EXCERPTED RECORDS Start Marker

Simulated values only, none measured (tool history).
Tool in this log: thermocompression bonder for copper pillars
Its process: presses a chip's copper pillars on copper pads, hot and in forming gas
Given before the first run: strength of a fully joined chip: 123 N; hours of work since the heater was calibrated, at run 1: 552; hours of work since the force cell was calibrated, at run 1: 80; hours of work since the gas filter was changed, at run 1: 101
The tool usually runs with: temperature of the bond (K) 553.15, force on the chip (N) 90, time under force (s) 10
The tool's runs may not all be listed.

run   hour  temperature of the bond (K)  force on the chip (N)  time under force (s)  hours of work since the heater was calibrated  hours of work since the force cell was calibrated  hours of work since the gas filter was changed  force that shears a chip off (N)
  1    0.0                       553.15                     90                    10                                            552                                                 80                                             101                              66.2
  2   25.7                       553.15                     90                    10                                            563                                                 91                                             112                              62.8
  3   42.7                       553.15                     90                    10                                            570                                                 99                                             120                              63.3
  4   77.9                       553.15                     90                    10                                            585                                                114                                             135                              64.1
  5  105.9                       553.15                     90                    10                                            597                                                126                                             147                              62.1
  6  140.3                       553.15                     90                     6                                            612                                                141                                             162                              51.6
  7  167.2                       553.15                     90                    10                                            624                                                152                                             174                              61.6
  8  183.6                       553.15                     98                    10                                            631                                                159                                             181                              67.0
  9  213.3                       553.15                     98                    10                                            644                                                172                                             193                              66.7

EXCERPTED RECORDS End Marker

- _WORK TASK_: This exercise requires the entries above to be restated exactly.

- _WRITTEN SOLUTION_:
Simulated values only, none measured (tool history).
Tool in this log: thermocompression bonder for copper pillars
Its process: presses a chip's copper pillars on copper pads, hot and in forming gas
Given before the first run: strength of a fully joined chip: 123 N; hours of work since the heater was calibrated, at run 1: 552; hours of work since the force cell was calibrated, at run 1: 80; hours of work since the gas filter was changed, at run 1: 101
The tool usually runs with: temperature of the bond (K) 553.15, force on the chip (N) 90, time under force (s) 10
The tool's runs may not all be listed.

run   hour  temperature of the bond (K)  force on the chip (N)  time under force (s)  hours of work since the heater was calibrated  hours of work since the force cell was calibrated  hours of work since the gas filter was changed  force that shears a chip off (N)
  1    0.0                       553.15                     90                    10                                            552                                                 80                                             101                              66.2
  2   25.7                       553.15                     90                    10                                            563                                                 91                                             112                              62.8
  3   42.7                       553.15                     90                    10                                            570                                                 99                                             120                              63.3
  4   77.9                       553.15                     90                    10                                            585                                                114                                             135                              64.1
  5  105.9                       553.15                     90                    10                                            597                                                126                                             147                              62.1
  6  140.3                       553.15                     90                     6                                            612                                                141                                             162                              51.6
  7  167.2                       553.15                     90                    10                                            624                                                152                                             174                              61.6
  8  183.6                       553.15                     98                    10                                            631                                                159                                             181                              67.0
  9  213.3                       553.15                     98                    10                                            644                                                172                                             193                              66.7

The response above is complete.